• _Extracted material_:
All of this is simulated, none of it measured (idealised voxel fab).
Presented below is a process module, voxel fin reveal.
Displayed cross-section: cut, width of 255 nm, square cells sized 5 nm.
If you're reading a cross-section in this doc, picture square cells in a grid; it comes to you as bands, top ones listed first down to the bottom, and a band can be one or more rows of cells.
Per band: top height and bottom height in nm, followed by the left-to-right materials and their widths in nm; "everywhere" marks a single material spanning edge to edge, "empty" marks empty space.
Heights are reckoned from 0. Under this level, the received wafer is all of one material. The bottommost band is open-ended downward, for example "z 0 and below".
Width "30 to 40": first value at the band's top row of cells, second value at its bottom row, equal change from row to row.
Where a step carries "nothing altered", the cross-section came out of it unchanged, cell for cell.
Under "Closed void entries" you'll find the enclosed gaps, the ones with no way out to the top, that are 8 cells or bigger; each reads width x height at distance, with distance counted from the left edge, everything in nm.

• _Work request_:
Set out the complete listing exactly as shown.

• _Exercise solution_:
All of this is simulated, none of it measured (idealised voxel fab).
Presented below is a process module, voxel fin reveal.
Displayed cross-section: cut, width of 255 nm, square cells sized 5 nm.
If you're reading a cross-section in this doc, picture square cells in a grid; it comes to you as bands, top ones listed first down to the bottom, and a band can be one or more rows of cells.
Per band: top height and bottom height in nm, followed by the left-to-right materials and their widths in nm; "everywhere" marks a single material spanning edge to edge, "empty" marks empty space.
Heights are reckoned from 0. Under this level, the received wafer is all of one material. The bottommost band is open-ended downward, for example "z 0 and below".
Width "30 to 40": first value at the band's top row of cells, second value at its bottom row, equal change from row to row.
Where a step carries "nothing altered", the cross-section came out of it unchanged, cell for cell.
Under "Closed void entries" you'll find the enclosed gaps, the ones with no way out to the top, that are 8 cells or bigger; each reads width x height at distance, with distance counted from the left edge, everything in nm.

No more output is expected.